Data for analysis
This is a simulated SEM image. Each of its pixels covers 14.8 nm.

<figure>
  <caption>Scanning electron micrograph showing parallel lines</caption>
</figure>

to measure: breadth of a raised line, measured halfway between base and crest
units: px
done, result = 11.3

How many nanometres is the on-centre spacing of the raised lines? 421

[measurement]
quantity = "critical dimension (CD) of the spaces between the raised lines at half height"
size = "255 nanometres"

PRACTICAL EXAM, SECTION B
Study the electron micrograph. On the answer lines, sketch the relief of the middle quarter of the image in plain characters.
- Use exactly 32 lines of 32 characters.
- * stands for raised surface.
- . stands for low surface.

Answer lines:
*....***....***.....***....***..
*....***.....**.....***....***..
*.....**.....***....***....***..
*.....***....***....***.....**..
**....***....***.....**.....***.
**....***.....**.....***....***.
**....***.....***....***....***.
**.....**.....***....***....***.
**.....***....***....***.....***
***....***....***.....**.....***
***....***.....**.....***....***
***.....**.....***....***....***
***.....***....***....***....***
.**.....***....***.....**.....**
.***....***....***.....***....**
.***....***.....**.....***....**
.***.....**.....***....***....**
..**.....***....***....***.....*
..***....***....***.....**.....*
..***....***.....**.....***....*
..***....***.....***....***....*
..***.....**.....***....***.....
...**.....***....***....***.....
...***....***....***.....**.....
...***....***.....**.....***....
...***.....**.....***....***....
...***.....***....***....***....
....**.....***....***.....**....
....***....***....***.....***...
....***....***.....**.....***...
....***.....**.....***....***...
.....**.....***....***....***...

Work instruction
Please copy, exactly and with nothing else, the lines above beginning at the line that has "done, result = 11.3" and ending with the line that has "- Use exactly 32 lines of 32 characters.".

Exercise result
done, result = 11.3

How many nanometres is the on-centre spacing of the raised lines? 421

[measurement]
quantity = "critical dimension (CD) of the spaces between the raised lines at half height"
size = "255 nanometres"

PRACTICAL EXAM, SECTION B
Study the electron micrograph. On the answer lines, sketch the relief of the middle quarter of the image in plain characters.
- Use exactly 32 lines of 32 characters.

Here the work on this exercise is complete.